> _ENTRIES SUPPLIED_:
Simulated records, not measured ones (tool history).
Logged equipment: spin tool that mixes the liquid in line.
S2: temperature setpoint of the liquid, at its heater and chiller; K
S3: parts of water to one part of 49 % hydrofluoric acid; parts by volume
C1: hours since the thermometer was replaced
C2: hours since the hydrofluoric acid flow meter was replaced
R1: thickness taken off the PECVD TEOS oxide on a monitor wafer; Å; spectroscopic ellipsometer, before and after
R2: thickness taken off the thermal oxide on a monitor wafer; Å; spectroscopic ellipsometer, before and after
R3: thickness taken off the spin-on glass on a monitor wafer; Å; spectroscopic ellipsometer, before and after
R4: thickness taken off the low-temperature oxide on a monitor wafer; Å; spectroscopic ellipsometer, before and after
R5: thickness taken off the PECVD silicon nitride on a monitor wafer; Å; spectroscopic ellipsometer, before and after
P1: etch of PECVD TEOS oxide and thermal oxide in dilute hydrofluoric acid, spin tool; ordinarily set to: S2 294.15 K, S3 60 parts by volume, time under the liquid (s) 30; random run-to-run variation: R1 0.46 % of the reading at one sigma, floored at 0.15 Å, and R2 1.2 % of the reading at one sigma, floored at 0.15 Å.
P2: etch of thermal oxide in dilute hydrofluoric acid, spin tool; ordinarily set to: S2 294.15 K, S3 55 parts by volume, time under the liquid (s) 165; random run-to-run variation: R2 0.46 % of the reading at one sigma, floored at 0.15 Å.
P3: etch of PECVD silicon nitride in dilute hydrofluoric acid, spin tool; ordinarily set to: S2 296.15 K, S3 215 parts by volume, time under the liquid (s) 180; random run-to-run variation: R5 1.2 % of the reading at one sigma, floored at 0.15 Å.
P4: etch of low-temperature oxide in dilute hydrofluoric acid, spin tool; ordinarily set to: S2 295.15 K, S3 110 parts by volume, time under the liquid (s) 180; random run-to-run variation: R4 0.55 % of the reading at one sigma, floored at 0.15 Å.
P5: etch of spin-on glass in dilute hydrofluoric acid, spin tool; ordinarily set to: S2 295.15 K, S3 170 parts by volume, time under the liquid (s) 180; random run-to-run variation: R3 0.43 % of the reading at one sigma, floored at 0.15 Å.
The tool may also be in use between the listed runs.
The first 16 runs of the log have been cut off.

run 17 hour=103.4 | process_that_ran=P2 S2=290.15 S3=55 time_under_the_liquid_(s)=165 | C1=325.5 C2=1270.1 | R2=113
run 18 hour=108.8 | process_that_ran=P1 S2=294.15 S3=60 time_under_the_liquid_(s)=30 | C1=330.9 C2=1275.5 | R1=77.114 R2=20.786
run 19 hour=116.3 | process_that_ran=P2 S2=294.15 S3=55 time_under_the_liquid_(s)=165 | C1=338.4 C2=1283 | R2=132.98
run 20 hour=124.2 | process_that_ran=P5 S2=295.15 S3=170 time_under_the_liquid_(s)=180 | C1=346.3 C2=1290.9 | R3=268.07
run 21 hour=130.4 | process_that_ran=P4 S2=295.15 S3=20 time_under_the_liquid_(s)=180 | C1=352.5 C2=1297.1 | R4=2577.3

> _BRIEF_:
The lines above from the one containing "P3: etch of" through the one containing "run 20 hour=124.2" are to be set down exactly, and no others.

> _PROBLEM SOLUTION_:
P3: etch of PECVD silicon nitride in dilute hydrofluoric acid, spin tool; ordinarily set to: S2 296.15 K, S3 215 parts by volume, time under the liquid (s) 180; random run-to-run variation: R5 1.2 % of the reading at one sigma, floored at 0.15 Å.
P4: etch of low-temperature oxide in dilute hydrofluoric acid, spin tool; ordinarily set to: S2 295.15 K, S3 110 parts by volume, time under the liquid (s) 180; random run-to-run variation: R4 0.55 % of the reading at one sigma, floored at 0.15 Å.
P5: etch of spin-on glass in dilute hydrofluoric acid, spin tool; ordinarily set to: S2 295.15 K, S3 170 parts by volume, time under the liquid (s) 180; random run-to-run variation: R3 0.43 % of the reading at one sigma, floored at 0.15 Å.
The tool may also be in use between the listed runs.
The first 16 runs of the log have been cut off.

run 17 hour=103.4 | process_that_ran=P2 S2=290.15 S3=55 time_under_the_liquid_(s)=165 | C1=325.5 C2=1270.1 | R2=113
run 18 hour=108.8 | process_that_ran=P1 S2=294.15 S3=60 time_under_the_liquid_(s)=30 | C1=330.9 C2=1275.5 | R1=77.114 R2=20.786
run 19 hour=116.3 | process_that_ran=P2 S2=294.15 S3=55 time_under_the_liquid_(s)=165 | C1=338.4 C2=1283 | R2=132.98
run 20 hour=124.2 | process_that_ran=P5 S2=295.15 S3=170 time_under_the_liquid_(s)=180 | C1=346.3 C2=1290.9 | R3=268.07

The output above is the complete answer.